>>>>

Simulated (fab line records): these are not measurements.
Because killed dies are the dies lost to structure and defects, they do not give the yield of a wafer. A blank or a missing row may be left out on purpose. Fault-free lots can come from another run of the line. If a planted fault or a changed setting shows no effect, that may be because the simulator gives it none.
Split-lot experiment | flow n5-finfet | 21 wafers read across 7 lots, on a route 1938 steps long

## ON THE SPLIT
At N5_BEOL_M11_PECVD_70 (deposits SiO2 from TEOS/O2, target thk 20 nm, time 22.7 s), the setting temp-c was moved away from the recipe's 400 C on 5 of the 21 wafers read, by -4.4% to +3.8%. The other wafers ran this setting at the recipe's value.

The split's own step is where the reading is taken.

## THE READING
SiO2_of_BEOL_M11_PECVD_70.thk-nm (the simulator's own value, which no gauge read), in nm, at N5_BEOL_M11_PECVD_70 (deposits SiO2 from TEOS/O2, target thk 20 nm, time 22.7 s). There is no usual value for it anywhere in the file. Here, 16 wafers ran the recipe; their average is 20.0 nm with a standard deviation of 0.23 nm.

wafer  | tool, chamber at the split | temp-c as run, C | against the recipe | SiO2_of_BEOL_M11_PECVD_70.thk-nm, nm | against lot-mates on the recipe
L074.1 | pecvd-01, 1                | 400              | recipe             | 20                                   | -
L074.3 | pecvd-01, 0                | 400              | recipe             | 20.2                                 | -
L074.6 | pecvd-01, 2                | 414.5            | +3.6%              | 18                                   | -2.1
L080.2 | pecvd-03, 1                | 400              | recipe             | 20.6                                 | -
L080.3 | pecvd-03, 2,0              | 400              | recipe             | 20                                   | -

<<<<

_WORK REQUEST_
Take the lines from the first line of the listing to the line containing "## THE READING". Please print them exactly, ends included, with nothing else.

_TASK RESULT_
Simulated (fab line records): these are not measurements.
Because killed dies are the dies lost to structure and defects, they do not give the yield of a wafer. A blank or a missing row may be left out on purpose. Fault-free lots can come from another run of the line. If a planted fault or a changed setting shows no effect, that may be because the simulator gives it none.
Split-lot experiment | flow n5-finfet | 21 wafers read across 7 lots, on a route 1938 steps long

## ON THE SPLIT
At N5_BEOL_M11_PECVD_70 (deposits SiO2 from TEOS/O2, target thk 20 nm, time 22.7 s), the setting temp-c was moved away from the recipe's 400 C on 5 of the 21 wafers read, by -4.4% to +3.8%. The other wafers ran this setting at the recipe's value.

The split's own step is where the reading is taken.

## THE READING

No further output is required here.